DATA SUPPLIED
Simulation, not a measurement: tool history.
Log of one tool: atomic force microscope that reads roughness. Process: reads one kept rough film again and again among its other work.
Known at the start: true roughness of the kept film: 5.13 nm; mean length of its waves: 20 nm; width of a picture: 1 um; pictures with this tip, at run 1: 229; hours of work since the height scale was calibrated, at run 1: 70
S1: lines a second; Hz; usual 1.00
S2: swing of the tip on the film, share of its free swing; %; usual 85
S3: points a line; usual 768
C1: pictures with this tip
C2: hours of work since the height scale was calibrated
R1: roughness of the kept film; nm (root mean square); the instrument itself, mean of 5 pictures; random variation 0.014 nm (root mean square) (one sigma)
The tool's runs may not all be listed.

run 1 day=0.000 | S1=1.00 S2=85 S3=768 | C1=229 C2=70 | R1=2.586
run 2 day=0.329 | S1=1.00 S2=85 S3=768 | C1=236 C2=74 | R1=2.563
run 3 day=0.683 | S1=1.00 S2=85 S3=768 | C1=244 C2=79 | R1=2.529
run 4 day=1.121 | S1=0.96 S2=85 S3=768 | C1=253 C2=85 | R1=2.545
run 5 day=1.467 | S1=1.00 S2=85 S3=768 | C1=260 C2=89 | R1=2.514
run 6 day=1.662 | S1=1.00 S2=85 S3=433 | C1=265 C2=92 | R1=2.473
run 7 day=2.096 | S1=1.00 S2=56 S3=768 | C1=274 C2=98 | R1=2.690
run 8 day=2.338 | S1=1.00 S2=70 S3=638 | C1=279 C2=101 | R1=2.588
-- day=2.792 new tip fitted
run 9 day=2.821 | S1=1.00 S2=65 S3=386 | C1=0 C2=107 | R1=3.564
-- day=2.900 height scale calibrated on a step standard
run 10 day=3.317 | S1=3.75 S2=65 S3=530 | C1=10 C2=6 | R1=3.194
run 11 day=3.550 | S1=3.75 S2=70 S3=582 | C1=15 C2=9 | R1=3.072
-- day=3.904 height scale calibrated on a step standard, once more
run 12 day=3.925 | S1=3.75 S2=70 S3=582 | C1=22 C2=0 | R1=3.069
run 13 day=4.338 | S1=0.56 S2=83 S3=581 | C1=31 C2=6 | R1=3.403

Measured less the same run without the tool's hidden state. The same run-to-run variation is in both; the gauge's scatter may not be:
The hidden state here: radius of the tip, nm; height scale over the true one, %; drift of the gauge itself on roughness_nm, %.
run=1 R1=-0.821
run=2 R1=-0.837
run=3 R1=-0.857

WORK ORDER
The expected output is exactly the lines of the listing above between the line holding "C1: pictures with this tip" and the line holding "run 6 day=1.662", inclusive.

TASK SOLUTION
C1: pictures with this tip
C2: hours of work since the height scale was calibrated
R1: roughness of the kept film; nm (root mean square); the instrument itself, mean of 5 pictures; random variation 0.014 nm (root mean square) (one sigma)
The tool's runs may not all be listed.

run 1 day=0.000 | S1=1.00 S2=85 S3=768 | C1=229 C2=70 | R1=2.586
run 2 day=0.329 | S1=1.00 S2=85 S3=768 | C1=236 C2=74 | R1=2.563
run 3 day=0.683 | S1=1.00 S2=85 S3=768 | C1=244 C2=79 | R1=2.529
run 4 day=1.121 | S1=0.96 S2=85 S3=768 | C1=253 C2=85 | R1=2.545
run 5 day=1.467 | S1=1.00 S2=85 S3=768 | C1=260 C2=89 | R1=2.514
run 6 day=1.662 | S1=1.00 S2=85 S3=433 | C1=265 C2=92 | R1=2.473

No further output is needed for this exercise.